**Record set:**
==========
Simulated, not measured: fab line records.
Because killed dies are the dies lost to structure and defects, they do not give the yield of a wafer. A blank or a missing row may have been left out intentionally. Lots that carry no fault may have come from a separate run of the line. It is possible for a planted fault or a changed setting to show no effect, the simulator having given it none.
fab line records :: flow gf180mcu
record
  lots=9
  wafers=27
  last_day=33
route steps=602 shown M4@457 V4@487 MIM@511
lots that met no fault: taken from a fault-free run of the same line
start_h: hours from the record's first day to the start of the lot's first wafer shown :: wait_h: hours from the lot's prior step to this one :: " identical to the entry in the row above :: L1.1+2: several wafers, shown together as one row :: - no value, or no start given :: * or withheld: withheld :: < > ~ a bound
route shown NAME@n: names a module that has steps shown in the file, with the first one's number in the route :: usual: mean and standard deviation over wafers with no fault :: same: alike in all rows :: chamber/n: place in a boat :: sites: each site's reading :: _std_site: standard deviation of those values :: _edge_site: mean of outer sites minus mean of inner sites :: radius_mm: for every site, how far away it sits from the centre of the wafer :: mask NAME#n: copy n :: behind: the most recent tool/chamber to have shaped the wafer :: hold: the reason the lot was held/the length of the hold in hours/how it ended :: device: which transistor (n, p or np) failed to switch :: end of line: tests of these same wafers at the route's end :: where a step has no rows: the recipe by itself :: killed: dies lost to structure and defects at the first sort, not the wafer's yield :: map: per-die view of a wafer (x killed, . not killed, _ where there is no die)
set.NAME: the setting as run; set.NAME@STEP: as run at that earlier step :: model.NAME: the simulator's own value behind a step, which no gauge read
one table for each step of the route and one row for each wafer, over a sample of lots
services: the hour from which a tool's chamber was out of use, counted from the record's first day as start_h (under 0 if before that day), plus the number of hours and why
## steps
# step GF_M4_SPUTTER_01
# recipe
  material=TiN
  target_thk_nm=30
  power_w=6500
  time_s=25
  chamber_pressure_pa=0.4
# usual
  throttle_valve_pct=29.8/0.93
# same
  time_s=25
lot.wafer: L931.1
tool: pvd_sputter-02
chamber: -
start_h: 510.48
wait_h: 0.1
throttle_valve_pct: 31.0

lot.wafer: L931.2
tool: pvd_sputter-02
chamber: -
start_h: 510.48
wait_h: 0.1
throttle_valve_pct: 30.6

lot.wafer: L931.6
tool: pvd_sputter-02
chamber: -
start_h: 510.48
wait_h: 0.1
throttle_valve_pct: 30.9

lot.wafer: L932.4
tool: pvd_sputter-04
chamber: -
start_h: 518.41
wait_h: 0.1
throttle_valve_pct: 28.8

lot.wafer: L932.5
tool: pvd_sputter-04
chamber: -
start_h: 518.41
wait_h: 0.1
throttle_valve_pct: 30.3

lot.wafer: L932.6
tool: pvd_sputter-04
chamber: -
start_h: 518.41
==========

Would you please reproduce the records above exactly, only from their first line through the line holding "route steps=602 shown M4@457 V4@487 MIM@511", with both ends included?

Simulated, not measured: fab line records.
Because killed dies are the dies lost to structure and defects, they do not give the yield of a wafer. A blank or a missing row may have been left out intentionally. Lots that carry no fault may have come from a separate run of the line. It is possible for a planted fault or a changed setting to show no effect, the simulator having given it none.
fab line records :: flow gf180mcu
record
  lots=9
  wafers=27
  last_day=33
route steps=602 shown M4@457 V4@487 MIM@511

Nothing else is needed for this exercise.